- TASK ITEM: Only a slice of the listing below is wanted. Retype the lines from the one containing "L074.2;rie_diel-01;0;225.57;0.0;2630;257.6" through the one containing "L075.1;rie_diel-05;0;232.70;0.0;4134.7;414.2", exactly, both ends included.

- DATA PROVIDED:
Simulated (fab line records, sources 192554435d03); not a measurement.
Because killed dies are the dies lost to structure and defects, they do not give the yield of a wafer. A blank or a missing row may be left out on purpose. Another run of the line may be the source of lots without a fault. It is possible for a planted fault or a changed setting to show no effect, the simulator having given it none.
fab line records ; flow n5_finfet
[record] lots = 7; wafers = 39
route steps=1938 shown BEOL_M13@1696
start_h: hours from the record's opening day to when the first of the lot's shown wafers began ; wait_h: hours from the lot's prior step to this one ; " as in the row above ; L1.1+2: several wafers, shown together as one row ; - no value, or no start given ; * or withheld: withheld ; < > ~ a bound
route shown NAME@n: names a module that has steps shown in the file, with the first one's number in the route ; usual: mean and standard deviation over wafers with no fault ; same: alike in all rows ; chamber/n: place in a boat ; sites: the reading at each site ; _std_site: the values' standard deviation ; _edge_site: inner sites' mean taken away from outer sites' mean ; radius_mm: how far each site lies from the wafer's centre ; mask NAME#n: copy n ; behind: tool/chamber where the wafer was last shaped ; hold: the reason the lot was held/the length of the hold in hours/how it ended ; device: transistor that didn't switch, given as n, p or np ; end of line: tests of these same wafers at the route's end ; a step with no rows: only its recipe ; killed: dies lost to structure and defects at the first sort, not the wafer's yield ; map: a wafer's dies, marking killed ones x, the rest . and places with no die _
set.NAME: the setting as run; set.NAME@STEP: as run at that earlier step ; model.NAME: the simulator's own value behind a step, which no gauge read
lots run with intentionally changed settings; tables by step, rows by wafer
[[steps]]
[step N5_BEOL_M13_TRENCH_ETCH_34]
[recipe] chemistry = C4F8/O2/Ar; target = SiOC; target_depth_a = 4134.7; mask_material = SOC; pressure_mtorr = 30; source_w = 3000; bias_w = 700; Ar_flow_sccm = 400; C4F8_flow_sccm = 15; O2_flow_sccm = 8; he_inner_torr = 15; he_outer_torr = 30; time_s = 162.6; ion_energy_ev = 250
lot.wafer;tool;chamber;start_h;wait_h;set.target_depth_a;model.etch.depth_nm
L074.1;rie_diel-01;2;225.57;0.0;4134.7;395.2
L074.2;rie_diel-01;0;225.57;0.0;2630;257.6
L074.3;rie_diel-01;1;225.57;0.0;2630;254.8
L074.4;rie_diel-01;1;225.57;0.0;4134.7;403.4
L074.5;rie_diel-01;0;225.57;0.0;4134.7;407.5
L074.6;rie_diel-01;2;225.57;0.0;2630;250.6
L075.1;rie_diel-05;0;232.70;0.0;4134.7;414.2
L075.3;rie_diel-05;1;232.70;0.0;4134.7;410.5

- ANSWER SPACE:
L074.2;rie_diel-01;0;225.57;0.0;2630;257.6
L074.3;rie_diel-01;1;225.57;0.0;2630;254.8
L074.4;rie_diel-01;1;225.57;0.0;4134.7;403.4
L074.5;rie_diel-01;0;225.57;0.0;4134.7;407.5
L074.6;rie_diel-01;2;225.57;0.0;2630;250.6
L075.1;rie_diel-05;0;232.70;0.0;4134.7;414.2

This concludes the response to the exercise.